▬▬▬

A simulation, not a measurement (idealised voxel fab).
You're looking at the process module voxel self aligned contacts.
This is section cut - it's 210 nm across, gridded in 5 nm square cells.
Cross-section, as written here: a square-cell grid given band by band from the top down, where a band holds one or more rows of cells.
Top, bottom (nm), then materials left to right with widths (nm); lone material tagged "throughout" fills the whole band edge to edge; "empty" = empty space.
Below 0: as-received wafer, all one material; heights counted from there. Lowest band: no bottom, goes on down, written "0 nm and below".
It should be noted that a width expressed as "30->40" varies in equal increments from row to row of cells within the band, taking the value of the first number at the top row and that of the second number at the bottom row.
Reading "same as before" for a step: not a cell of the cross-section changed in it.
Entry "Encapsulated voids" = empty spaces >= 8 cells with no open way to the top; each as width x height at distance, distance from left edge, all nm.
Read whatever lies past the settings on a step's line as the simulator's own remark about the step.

▬▬▬

Every record here must be output exactly, word for word.

- ANSWER SPACE:
A simulation, not a measurement (idealised voxel fab).
You're looking at the process module voxel self aligned contacts.
This is section cut - it's 210 nm across, gridded in 5 nm square cells.
Cross-section, as written here: a square-cell grid given band by band from the top down, where a band holds one or more rows of cells.
Top, bottom (nm), then materials left to right with widths (nm); lone material tagged "throughout" fills the whole band edge to edge; "empty" = empty space.
Below 0: as-received wafer, all one material; heights counted from there. Lowest band: no bottom, goes on down, written "0 nm and below".
It should be noted that a width expressed as "30->40" varies in equal increments from row to row of cells within the band, taking the value of the first number at the top row and that of the second number at the bottom row.
Reading "same as before" for a step: not a cell of the cross-section changed in it.
Entry "Encapsulated voids" = empty spaces >= 8 cells with no open way to the top; each as width x height at distance, distance from left edge, all nm.
Read whatever lies past the settings on a step's line as the simulator's own remark about the step.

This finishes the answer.